** Data under study **
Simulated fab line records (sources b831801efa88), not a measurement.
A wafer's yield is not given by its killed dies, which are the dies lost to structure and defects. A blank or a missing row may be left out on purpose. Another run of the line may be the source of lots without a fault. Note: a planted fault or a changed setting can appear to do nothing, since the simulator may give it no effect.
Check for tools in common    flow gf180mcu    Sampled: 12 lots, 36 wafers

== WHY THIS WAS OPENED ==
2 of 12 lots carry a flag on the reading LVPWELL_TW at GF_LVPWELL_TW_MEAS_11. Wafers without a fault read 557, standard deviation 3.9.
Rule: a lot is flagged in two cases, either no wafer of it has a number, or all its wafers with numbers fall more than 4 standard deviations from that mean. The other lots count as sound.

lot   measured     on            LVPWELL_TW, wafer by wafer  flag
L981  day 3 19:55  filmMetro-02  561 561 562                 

** Activity **
What is needed here is every record above, repeated exactly.

** Written solution **
Simulated fab line records (sources b831801efa88), not a measurement.
A wafer's yield is not given by its killed dies, which are the dies lost to structure and defects. A blank or a missing row may be left out on purpose. Another run of the line may be the source of lots without a fault. Note: a planted fault or a changed setting can appear to do nothing, since the simulator may give it no effect.
Check for tools in common    flow gf180mcu    Sampled: 12 lots, 36 wafers

== WHY THIS WAS OPENED ==
2 of 12 lots carry a flag on the reading LVPWELL_TW at GF_LVPWELL_TW_MEAS_11. Wafers without a fault read 557, standard deviation 3.9.
Rule: a lot is flagged in two cases, either no wafer of it has a number, or all its wafers with numbers fall more than 4 standard deviations from that mean. The other lots count as sound.

lot   measured     on            LVPWELL_TW, wafer by wafer  flag
L981  day 3 19:55  filmMetro-02  561 561 562                 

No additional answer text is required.